**TASK ITEM**
Your response should match the records line for line.

**RECORDS PROVIDED**
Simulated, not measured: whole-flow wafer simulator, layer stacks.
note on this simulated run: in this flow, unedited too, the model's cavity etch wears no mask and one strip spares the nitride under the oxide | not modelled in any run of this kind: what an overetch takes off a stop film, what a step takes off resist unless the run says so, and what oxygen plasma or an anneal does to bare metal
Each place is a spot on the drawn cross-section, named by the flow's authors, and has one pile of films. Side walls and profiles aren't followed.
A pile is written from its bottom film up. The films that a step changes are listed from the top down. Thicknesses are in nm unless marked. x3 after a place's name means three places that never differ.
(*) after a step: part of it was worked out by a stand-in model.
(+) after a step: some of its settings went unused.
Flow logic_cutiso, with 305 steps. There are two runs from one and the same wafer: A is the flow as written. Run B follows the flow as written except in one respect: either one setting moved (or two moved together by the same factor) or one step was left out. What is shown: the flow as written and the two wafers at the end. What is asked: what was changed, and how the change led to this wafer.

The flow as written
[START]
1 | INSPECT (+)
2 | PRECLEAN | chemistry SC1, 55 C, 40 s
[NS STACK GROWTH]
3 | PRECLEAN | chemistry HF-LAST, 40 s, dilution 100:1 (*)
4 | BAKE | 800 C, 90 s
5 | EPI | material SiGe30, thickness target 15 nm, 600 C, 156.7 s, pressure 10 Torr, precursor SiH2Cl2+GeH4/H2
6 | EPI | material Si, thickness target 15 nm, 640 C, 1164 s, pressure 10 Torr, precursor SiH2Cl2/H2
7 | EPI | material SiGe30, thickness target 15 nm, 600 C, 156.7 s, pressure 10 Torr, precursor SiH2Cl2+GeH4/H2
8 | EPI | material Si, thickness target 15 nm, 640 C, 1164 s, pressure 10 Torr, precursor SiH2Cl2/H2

**ANSWER BOX**
Simulated, not measured: whole-flow wafer simulator, layer stacks.
note on this simulated run: in this flow, unedited too, the model's cavity etch wears no mask and one strip spares the nitride under the oxide | not modelled in any run of this kind: what an overetch takes off a stop film, what a step takes off resist unless the run says so, and what oxygen plasma or an anneal does to bare metal
Each place is a spot on the drawn cross-section, named by the flow's authors, and has one pile of films. Side walls and profiles aren't followed.
A pile is written from its bottom film up. The films that a step changes are listed from the top down. Thicknesses are in nm unless marked. x3 after a place's name means three places that never differ.
(*) after a step: part of it was worked out by a stand-in model.
(+) after a step: some of its settings went unused.
Flow logic_cutiso, with 305 steps. There are two runs from one and the same wafer: A is the flow as written. Run B follows the flow as written except in one respect: either one setting moved (or two moved together by the same factor) or one step was left out. What is shown: the flow as written and the two wafers at the end. What is asked: what was changed, and how the change led to this wafer.

The flow as written
[START]
1 | INSPECT (+)
2 | PRECLEAN | chemistry SC1, 55 C, 40 s
[NS STACK GROWTH]
3 | PRECLEAN | chemistry HF-LAST, 40 s, dilution 100:1 (*)
4 | BAKE | 800 C, 90 s
5 | EPI | material SiGe30, thickness target 15 nm, 600 C, 156.7 s, pressure 10 Torr, precursor SiH2Cl2+GeH4/H2
6 | EPI | material Si, thickness target 15 nm, 640 C, 1164 s, pressure 10 Torr, precursor SiH2Cl2/H2
7 | EPI | material SiGe30, thickness target 15 nm, 600 C, 156.7 s, pressure 10 Torr, precursor SiH2Cl2+GeH4/H2
8 | EPI | material Si, thickness target 15 nm, 640 C, 1164 s, pressure 10 Torr, precursor SiH2Cl2/H2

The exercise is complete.